— WORK TASK —
Transcribe each line of the material with no alterations.

— INFORMATION SHOWN —
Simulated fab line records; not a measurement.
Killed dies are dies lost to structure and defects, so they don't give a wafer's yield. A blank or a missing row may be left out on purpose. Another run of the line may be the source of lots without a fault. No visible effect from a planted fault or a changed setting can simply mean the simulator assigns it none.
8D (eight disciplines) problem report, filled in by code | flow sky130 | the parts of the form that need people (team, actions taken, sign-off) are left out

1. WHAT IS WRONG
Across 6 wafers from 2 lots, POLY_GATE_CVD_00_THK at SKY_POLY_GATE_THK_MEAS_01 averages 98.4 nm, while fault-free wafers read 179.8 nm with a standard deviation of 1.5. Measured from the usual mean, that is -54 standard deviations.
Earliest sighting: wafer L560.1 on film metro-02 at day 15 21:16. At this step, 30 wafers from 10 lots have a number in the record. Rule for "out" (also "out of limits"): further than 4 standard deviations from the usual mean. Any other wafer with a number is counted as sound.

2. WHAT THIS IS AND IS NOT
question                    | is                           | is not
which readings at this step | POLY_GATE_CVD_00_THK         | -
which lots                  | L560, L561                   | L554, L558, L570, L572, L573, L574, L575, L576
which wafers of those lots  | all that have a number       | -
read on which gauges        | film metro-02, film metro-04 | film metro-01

— RESPONSE AREA —
Simulated fab line records; not a measurement.
Killed dies are dies lost to structure and defects, so they don't give a wafer's yield. A blank or a missing row may be left out on purpose. Another run of the line may be the source of lots without a fault. No visible effect from a planted fault or a changed setting can simply mean the simulator assigns it none.
8D (eight disciplines) problem report, filled in by code | flow sky130 | the parts of the form that need people (team, actions taken, sign-off) are left out

1. WHAT IS WRONG
Across 6 wafers from 2 lots, POLY_GATE_CVD_00_THK at SKY_POLY_GATE_THK_MEAS_01 averages 98.4 nm, while fault-free wafers read 179.8 nm with a standard deviation of 1.5. Measured from the usual mean, that is -54 standard deviations.
Earliest sighting: wafer L560.1 on film metro-02 at day 15 21:16. At this step, 30 wafers from 10 lots have a number in the record. Rule for "out" (also "out of limits"): further than 4 standard deviations from the usual mean. Any other wafer with a number is counted as sound.

2. WHAT THIS IS AND IS NOT
question                    | is                           | is not
which readings at this step | POLY_GATE_CVD_00_THK         | -
which lots                  | L560, L561                   | L554, L558, L570, L572, L573, L574, L575, L576
which wafers of those lots  | all that have a number       | -
read on which gauges        | film metro-02, film metro-04 | film metro-01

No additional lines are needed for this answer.